***** RECORD SET *****
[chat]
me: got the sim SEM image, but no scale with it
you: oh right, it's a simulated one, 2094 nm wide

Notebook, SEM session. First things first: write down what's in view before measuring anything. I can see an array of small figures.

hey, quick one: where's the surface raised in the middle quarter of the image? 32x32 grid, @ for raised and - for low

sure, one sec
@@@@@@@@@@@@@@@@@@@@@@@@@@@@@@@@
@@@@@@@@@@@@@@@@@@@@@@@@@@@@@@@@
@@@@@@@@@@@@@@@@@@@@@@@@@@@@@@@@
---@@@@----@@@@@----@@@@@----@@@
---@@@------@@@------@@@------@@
*****

**WORK REQUEST**
Repeat each line of the data exactly as it appears above.

**EXERCISE ANSWER**
[chat]
me: got the sim SEM image, but no scale with it
you: oh right, it's a simulated one, 2094 nm wide

Notebook, SEM session. First things first: write down what's in view before measuring anything. I can see an array of small figures.

hey, quick one: where's the surface raised in the middle quarter of the image? 32x32 grid, @ for raised and - for low

sure, one sec
@@@@@@@@@@@@@@@@@@@@@@@@@@@@@@@@
@@@@@@@@@@@@@@@@@@@@@@@@@@@@@@@@
@@@@@@@@@@@@@@@@@@@@@@@@@@@@@@@@
---@@@@----@@@@@----@@@@@----@@@
---@@@------@@@------@@@------@@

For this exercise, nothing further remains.